#### Work item
Could you please output all of the records exactly?

#### Data listing
▽

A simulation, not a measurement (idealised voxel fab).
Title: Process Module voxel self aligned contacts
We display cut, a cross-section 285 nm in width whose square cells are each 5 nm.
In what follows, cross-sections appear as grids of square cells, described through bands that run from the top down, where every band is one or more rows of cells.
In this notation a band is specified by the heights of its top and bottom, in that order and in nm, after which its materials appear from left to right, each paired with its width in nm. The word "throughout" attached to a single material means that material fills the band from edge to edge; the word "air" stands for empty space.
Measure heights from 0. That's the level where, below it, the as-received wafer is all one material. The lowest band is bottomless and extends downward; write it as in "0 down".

△

#### Exercise solution
A simulation, not a measurement (idealised voxel fab).
Title: Process Module voxel self aligned contacts
We display cut, a cross-section 285 nm in width whose square cells are each 5 nm.
In what follows, cross-sections appear as grids of square cells, described through bands that run from the top down, where every band is one or more rows of cells.
In this notation a band is specified by the heights of its top and bottom, in that order and in nm, after which its materials appear from left to right, each paired with its width in nm. The word "throughout" attached to a single material means that material fills the band from edge to edge; the word "air" stands for empty space.
Measure heights from 0. That's the level where, below it, the as-received wafer is all one material. The lowest band is bottomless and extends downward; write it as in "0 down".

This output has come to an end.